RECORDS SUPPLIED:
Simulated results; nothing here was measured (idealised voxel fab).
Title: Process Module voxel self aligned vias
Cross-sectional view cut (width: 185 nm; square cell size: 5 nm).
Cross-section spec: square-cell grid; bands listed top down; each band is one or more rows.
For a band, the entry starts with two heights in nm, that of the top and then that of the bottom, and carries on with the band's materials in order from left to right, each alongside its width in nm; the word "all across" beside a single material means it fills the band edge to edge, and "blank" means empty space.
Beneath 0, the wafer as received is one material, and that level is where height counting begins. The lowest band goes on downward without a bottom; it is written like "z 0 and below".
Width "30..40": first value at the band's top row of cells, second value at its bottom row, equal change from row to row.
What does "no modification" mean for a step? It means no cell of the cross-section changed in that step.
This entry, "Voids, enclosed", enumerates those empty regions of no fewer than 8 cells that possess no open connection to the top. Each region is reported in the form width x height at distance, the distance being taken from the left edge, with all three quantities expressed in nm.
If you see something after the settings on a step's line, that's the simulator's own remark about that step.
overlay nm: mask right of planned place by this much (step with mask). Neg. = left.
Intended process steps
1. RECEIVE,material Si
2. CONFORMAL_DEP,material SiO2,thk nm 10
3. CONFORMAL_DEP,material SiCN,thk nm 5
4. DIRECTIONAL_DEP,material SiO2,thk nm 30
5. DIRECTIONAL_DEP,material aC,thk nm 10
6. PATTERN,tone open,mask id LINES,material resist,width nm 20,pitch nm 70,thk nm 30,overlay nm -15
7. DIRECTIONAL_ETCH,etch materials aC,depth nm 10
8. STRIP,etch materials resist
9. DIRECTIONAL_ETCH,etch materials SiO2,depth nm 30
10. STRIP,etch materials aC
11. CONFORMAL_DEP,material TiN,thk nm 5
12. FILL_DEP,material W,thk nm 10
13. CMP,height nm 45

WORK REQUEST: An exact, complete copy of the lines above from the one with "7. DIRECTIONAL_ETCH,etch materials" through the one with "12. FILL_DEP,material W,thk nm 10" is the whole answer.

EXPECTED ANSWER:
7. DIRECTIONAL_ETCH,etch materials aC,depth nm 10
8. STRIP,etch materials resist
9. DIRECTIONAL_ETCH,etch materials SiO2,depth nm 30
10. STRIP,etch materials aC
11. CONFORMAL_DEP,material TiN,thk nm 5
12. FILL_DEP,material W,thk nm 10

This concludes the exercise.